Material shown.
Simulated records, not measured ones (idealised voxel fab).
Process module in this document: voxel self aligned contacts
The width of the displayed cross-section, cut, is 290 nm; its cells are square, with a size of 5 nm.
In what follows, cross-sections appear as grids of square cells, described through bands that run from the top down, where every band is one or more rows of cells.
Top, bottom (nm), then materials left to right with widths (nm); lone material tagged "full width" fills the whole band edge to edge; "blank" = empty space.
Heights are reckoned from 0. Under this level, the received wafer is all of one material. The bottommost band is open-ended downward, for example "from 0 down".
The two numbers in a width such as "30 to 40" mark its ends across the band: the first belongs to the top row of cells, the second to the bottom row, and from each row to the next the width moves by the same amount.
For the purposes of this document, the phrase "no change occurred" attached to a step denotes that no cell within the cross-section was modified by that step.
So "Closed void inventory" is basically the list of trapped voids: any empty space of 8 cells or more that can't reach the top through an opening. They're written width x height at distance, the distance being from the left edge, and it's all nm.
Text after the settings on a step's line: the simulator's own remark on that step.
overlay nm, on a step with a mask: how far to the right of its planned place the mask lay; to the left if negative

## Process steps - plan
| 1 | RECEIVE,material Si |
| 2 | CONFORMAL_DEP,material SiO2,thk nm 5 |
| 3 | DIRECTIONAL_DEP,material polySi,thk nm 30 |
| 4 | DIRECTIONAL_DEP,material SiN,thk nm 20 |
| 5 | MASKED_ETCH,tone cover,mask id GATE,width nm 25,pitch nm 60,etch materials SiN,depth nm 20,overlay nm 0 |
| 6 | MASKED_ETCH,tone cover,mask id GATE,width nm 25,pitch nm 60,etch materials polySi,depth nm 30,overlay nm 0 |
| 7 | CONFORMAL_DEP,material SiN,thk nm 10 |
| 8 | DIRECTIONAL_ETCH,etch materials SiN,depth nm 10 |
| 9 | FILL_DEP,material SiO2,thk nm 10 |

Task item. Only one stretch is wanted, so please give again exactly the lines from the start of the data through the line containing "The width of", both ends included.

Written response.
Simulated records, not measured ones (idealised voxel fab).
Process module in this document: voxel self aligned contacts
The width of the displayed cross-section, cut, is 290 nm; its cells are square, with a size of 5 nm.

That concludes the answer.